_ACTION ITEM_
Using the listing below, print exactly everything from the line with "row to row." down to the line with "You'll sometimes find", both included, and nothing more.

_RAW DATA_
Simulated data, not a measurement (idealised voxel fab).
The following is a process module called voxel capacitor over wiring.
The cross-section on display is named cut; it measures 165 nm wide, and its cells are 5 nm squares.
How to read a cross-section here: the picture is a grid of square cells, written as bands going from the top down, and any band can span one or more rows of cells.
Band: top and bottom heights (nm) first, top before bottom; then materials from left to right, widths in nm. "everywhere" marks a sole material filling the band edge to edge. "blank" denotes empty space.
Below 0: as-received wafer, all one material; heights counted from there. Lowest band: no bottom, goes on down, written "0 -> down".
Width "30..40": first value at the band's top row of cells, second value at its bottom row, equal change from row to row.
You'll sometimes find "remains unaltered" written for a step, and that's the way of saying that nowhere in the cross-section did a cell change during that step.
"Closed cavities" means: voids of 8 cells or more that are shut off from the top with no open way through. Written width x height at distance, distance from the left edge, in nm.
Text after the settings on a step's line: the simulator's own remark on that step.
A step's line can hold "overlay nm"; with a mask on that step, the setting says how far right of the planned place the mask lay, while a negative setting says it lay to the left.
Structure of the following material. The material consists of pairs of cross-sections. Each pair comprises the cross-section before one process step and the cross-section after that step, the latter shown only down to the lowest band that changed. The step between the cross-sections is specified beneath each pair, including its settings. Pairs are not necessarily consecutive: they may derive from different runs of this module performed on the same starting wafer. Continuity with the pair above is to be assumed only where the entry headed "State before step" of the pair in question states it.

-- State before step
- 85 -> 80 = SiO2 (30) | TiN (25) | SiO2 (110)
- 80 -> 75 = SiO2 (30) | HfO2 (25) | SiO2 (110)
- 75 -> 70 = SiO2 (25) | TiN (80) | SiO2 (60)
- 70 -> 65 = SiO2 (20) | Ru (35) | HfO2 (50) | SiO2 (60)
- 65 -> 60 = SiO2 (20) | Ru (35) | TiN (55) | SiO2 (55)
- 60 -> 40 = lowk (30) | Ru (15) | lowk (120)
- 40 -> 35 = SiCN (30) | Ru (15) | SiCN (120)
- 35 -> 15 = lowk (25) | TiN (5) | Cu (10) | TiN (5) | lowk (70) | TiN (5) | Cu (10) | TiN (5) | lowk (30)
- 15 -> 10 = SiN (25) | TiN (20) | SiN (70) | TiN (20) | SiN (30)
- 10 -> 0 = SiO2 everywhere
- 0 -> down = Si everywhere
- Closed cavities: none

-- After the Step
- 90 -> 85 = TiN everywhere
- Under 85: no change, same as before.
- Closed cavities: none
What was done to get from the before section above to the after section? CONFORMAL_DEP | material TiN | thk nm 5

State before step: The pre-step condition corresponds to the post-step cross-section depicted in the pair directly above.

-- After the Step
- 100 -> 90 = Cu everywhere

_YOUR SOLUTION_
Width "30..40": first value at the band's top row of cells, second value at its bottom row, equal change from row to row.
You'll sometimes find "remains unaltered" written for a step, and that's the way of saying that nowhere in the cross-section did a cell change during that step.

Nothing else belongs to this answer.